■ Required action: The response must restate the data exactly, with nothing left out.

Top of Provided information

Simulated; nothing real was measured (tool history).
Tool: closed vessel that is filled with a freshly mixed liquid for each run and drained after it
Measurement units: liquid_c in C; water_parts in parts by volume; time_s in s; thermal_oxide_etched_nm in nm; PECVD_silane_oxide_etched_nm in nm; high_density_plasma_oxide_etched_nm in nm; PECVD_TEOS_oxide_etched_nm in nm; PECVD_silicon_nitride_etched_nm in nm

Bottom of Provided information

■ Exercise output:
Simulated; nothing real was measured (tool history).
Tool: closed vessel that is filled with a freshly mixed liquid for each run and drained after it
Measurement units: liquid_c in C; water_parts in parts by volume; time_s in s; thermal_oxide_etched_nm in nm; PECVD_silane_oxide_etched_nm in nm; high_density_plasma_oxide_etched_nm in nm; PECVD_TEOS_oxide_etched_nm in nm; PECVD_silicon_nitride_etched_nm in nm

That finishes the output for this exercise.